**Work task**:
The listing below should be written out again word for word, please.

+ + + +

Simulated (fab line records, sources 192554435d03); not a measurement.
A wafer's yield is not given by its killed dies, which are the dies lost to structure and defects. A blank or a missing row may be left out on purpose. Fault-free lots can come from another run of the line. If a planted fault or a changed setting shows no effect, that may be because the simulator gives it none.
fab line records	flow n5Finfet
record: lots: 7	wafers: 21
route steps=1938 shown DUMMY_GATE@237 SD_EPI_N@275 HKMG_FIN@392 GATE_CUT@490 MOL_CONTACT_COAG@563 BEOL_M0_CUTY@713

+ + + +

**Your response**:
Simulated (fab line records, sources 192554435d03); not a measurement.
A wafer's yield is not given by its killed dies, which are the dies lost to structure and defects. A blank or a missing row may be left out on purpose. Fault-free lots can come from another run of the line. If a planted fault or a changed setting shows no effect, that may be because the simulator gives it none.
fab line records	flow n5Finfet
record: lots: 7	wafers: 21
route steps=1938 shown DUMMY_GATE@237 SD_EPI_N@275 HKMG_FIN@392 GATE_CUT@490 MOL_CONTACT_COAG@563 BEOL_M0_CUTY@713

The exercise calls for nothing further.